• Work order:
Lines from the top of the listing down to the one with "1 INSPECT (+)", inclusive, are to be copied exactly.

━━━ Dataset entries
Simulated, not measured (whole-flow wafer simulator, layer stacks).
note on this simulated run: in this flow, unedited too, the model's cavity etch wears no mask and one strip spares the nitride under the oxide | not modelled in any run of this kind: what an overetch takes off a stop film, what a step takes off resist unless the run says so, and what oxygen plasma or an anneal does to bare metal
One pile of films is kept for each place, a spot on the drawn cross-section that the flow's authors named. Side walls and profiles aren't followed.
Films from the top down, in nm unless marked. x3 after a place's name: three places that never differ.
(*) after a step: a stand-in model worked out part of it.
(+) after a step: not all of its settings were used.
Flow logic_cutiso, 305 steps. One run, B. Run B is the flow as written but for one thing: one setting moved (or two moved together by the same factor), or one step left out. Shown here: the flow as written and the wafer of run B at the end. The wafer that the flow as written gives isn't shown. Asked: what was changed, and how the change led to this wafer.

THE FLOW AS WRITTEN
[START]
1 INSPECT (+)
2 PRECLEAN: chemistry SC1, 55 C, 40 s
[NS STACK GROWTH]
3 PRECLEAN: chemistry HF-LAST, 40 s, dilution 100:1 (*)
━━━━━━

• Written solution:
Simulated, not measured (whole-flow wafer simulator, layer stacks).
note on this simulated run: in this flow, unedited too, the model's cavity etch wears no mask and one strip spares the nitride under the oxide | not modelled in any run of this kind: what an overetch takes off a stop film, what a step takes off resist unless the run says so, and what oxygen plasma or an anneal does to bare metal
One pile of films is kept for each place, a spot on the drawn cross-section that the flow's authors named. Side walls and profiles aren't followed.
Films from the top down, in nm unless marked. x3 after a place's name: three places that never differ.
(*) after a step: a stand-in model worked out part of it.
(+) after a step: not all of its settings were used.
Flow logic_cutiso, 305 steps. One run, B. Run B is the flow as written but for one thing: one setting moved (or two moved together by the same factor), or one step left out. Shown here: the flow as written and the wafer of run B at the end. The wafer that the flow as written gives isn't shown. Asked: what was changed, and how the change led to this wafer.

THE FLOW AS WRITTEN
[START]
1 INSPECT (+)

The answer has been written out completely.